======== Information
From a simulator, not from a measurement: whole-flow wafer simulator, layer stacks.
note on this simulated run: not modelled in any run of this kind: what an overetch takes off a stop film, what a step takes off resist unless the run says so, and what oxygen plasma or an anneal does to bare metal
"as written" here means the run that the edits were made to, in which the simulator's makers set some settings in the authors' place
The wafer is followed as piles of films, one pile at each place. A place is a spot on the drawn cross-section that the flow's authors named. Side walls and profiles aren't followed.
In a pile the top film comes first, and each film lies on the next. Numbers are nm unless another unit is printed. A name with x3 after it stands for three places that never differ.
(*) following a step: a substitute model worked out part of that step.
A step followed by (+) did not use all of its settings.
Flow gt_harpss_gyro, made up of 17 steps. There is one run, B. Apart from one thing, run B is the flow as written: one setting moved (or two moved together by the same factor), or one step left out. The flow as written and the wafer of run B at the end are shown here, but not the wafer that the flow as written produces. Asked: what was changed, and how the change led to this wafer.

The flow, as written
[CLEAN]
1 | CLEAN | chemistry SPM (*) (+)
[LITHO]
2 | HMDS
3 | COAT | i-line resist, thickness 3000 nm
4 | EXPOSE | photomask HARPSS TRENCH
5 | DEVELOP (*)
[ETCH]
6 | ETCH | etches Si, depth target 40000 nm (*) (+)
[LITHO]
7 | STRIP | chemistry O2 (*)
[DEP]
================

Every entry must be given again exactly as it reads.

→ Task output
From a simulator, not from a measurement: whole-flow wafer simulator, layer stacks.
note on this simulated run: not modelled in any run of this kind: what an overetch takes off a stop film, what a step takes off resist unless the run says so, and what oxygen plasma or an anneal does to bare metal
"as written" here means the run that the edits were made to, in which the simulator's makers set some settings in the authors' place
The wafer is followed as piles of films, one pile at each place. A place is a spot on the drawn cross-section that the flow's authors named. Side walls and profiles aren't followed.
In a pile the top film comes first, and each film lies on the next. Numbers are nm unless another unit is printed. A name with x3 after it stands for three places that never differ.
(*) following a step: a substitute model worked out part of that step.
A step followed by (+) did not use all of its settings.
Flow gt_harpss_gyro, made up of 17 steps. There is one run, B. Apart from one thing, run B is the flow as written: one setting moved (or two moved together by the same factor), or one step left out. The flow as written and the wafer of run B at the end are shown here, but not the wafer that the flow as written produces. Asked: what was changed, and how the change led to this wafer.

The flow, as written
[CLEAN]
1 | CLEAN | chemistry SPM (*) (+)
[LITHO]
2 | HMDS
3 | COAT | i-line resist, thickness 3000 nm
4 | EXPOSE | photomask HARPSS TRENCH
5 | DEVELOP (*)
[ETCH]
6 | ETCH | etches Si, depth target 40000 nm (*) (+)
[LITHO]
7 | STRIP | chemistry O2 (*)
[DEP]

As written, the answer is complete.